== Segment start ==
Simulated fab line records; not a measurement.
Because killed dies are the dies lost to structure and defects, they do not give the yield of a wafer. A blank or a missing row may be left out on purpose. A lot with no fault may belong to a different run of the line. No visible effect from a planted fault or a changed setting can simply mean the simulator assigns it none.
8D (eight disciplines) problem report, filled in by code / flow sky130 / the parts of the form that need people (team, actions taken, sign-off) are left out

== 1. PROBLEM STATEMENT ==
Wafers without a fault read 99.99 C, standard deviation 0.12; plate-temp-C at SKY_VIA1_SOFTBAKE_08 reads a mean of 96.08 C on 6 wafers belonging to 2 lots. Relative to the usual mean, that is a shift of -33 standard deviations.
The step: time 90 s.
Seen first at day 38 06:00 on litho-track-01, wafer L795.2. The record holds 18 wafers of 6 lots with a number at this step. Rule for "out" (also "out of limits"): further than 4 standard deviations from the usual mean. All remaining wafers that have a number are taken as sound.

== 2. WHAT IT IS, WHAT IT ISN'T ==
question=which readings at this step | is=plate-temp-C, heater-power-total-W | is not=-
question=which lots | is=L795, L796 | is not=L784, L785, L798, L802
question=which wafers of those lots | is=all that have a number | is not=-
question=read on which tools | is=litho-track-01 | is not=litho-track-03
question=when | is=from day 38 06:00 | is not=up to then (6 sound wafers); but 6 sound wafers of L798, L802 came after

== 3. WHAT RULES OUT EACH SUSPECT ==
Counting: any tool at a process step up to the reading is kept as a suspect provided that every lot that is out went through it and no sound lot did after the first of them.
== Segment end ==

* [EXERCISE] From the entries above, return exactly the line containing "Wafers without a", the line containing "question=which readings at", and all lines between, and nothing else.

* [TASK ANSWER]
Wafers without a fault read 99.99 C, standard deviation 0.12; plate-temp-C at SKY_VIA1_SOFTBAKE_08 reads a mean of 96.08 C on 6 wafers belonging to 2 lots. Relative to the usual mean, that is a shift of -33 standard deviations.
The step: time 90 s.
Seen first at day 38 06:00 on litho-track-01, wafer L795.2. The record holds 18 wafers of 6 lots with a number at this step. Rule for "out" (also "out of limits"): further than 4 standard deviations from the usual mean. All remaining wafers that have a number are taken as sound.

== 2. WHAT IT IS, WHAT IT ISN'T ==
question=which readings at this step | is=plate-temp-C, heater-power-total-W | is not=-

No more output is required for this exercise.